Supplied records:
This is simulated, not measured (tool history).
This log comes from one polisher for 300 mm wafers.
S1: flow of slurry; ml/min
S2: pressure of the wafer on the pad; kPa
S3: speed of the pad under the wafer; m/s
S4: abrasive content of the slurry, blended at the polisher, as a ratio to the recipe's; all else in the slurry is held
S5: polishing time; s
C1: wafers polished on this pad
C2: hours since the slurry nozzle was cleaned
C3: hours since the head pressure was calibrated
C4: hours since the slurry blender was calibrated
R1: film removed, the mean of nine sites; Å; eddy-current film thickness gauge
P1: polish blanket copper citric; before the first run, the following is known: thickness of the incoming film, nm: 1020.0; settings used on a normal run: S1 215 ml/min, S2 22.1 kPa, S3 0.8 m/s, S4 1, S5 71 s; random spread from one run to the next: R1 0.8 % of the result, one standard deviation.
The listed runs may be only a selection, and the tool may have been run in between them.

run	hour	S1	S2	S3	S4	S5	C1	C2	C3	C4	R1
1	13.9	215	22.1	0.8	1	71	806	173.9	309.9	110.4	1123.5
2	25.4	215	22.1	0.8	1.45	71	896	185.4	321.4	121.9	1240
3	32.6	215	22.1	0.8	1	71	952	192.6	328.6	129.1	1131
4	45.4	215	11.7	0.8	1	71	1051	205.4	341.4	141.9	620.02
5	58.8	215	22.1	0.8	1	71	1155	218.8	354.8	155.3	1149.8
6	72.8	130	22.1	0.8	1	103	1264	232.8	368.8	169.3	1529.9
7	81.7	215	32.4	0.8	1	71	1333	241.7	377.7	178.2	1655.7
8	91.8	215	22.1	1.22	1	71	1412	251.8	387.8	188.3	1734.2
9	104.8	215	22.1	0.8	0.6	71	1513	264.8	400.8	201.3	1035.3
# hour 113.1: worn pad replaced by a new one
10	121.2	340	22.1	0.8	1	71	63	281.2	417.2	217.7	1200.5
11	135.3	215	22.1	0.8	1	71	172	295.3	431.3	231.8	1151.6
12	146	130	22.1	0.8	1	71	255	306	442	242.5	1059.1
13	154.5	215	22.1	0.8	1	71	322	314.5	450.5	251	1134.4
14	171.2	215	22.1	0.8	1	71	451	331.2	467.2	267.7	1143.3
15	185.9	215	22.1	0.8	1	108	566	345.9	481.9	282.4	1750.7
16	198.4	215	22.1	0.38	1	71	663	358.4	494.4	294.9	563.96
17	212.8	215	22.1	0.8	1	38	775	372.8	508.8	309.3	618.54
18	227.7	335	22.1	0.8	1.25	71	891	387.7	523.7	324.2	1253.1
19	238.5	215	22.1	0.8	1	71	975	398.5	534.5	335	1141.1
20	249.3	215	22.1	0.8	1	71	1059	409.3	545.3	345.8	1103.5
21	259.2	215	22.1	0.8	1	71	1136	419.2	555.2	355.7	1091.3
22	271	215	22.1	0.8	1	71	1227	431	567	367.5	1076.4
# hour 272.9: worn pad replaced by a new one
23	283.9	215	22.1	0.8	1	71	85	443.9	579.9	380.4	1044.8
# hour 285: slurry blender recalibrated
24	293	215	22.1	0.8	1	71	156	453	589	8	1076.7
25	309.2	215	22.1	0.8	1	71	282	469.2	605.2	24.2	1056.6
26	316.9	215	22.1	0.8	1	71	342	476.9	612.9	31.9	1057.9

Requirement: Both the first line of the records above and the line containing "R1: film removed, the" are to be transcribed exactly, together with every line between them, and nothing else.

Answer box:
This is simulated, not measured (tool history).
This log comes from one polisher for 300 mm wafers.
S1: flow of slurry; ml/min
S2: pressure of the wafer on the pad; kPa
S3: speed of the pad under the wafer; m/s
S4: abrasive content of the slurry, blended at the polisher, as a ratio to the recipe's; all else in the slurry is held
S5: polishing time; s
C1: wafers polished on this pad
C2: hours since the slurry nozzle was cleaned
C3: hours since the head pressure was calibrated
C4: hours since the slurry blender was calibrated
R1: film removed, the mean of nine sites; Å; eddy-current film thickness gauge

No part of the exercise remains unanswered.